◆ ASSIGNED TASK ◆
Repeat the entries exactly, keeping every line as it is.

────────

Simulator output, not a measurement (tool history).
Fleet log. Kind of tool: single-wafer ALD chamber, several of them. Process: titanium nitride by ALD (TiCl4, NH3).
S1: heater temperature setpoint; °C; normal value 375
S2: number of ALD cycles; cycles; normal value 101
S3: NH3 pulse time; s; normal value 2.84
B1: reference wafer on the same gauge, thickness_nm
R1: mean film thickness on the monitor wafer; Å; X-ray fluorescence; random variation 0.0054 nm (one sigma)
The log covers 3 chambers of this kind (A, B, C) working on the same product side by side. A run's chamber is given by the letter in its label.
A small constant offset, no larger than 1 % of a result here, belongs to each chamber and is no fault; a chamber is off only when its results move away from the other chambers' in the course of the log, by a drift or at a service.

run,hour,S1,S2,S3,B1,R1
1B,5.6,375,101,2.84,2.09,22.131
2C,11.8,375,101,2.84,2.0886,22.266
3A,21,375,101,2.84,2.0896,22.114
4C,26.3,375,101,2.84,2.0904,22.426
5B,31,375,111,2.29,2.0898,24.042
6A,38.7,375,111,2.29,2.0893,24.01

────────

◆ RESULT ◆
Simulator output, not a measurement (tool history).
Fleet log. Kind of tool: single-wafer ALD chamber, several of them. Process: titanium nitride by ALD (TiCl4, NH3).
S1: heater temperature setpoint; °C; normal value 375
S2: number of ALD cycles; cycles; normal value 101
S3: NH3 pulse time; s; normal value 2.84
B1: reference wafer on the same gauge, thickness_nm
R1: mean film thickness on the monitor wafer; Å; X-ray fluorescence; random variation 0.0054 nm (one sigma)
The log covers 3 chambers of this kind (A, B, C) working on the same product side by side. A run's chamber is given by the letter in its label.
A small constant offset, no larger than 1 % of a result here, belongs to each chamber and is no fault; a chamber is off only when its results move away from the other chambers' in the course of the log, by a drift or at a service.

run,hour,S1,S2,S3,B1,R1
1B,5.6,375,101,2.84,2.09,22.131
2C,11.8,375,101,2.84,2.0886,22.266
3A,21,375,101,2.84,2.0896,22.114
4C,26.3,375,101,2.84,2.0904,22.426
5B,31,375,111,2.29,2.0898,24.042
6A,38.7,375,111,2.29,2.0893,24.01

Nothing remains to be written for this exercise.